[Work instruction]: Up to and including the line with "## TOOL THAT RAN EACH LOT", copy the records below exactly from their first line.

● ● ●

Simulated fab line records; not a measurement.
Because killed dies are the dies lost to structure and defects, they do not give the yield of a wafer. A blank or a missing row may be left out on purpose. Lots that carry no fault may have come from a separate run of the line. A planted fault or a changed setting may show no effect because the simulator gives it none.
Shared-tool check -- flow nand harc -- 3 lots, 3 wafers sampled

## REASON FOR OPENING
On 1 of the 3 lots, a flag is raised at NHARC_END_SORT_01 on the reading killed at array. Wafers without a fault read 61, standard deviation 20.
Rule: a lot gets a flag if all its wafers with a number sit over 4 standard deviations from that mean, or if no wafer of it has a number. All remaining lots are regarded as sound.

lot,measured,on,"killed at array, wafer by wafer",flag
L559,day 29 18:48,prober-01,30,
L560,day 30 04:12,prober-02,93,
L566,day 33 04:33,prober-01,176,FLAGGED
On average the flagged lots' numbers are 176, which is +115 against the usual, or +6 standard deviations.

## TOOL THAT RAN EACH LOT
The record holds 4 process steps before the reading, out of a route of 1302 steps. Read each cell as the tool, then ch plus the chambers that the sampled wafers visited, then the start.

● ● ●

[Exercise answer]:
Simulated fab line records; not a measurement.
Because killed dies are the dies lost to structure and defects, they do not give the yield of a wafer. A blank or a missing row may be left out on purpose. Lots that carry no fault may have come from a separate run of the line. A planted fault or a changed setting may show no effect because the simulator gives it none.
Shared-tool check -- flow nand harc -- 3 lots, 3 wafers sampled

## REASON FOR OPENING
On 1 of the 3 lots, a flag is raised at NHARC_END_SORT_01 on the reading killed at array. Wafers without a fault read 61, standard deviation 20.
Rule: a lot gets a flag if all its wafers with a number sit over 4 standard deviations from that mean, or if no wafer of it has a number. All remaining lots are regarded as sound.

lot,measured,on,"killed at array, wafer by wafer",flag
L559,day 29 18:48,prober-01,30,
L560,day 30 04:12,prober-02,93,
L566,day 33 04:33,prober-01,176,FLAGGED
On average the flagged lots' numbers are 176, which is +115 against the usual, or +6 standard deviations.

## TOOL THAT RAN EACH LOT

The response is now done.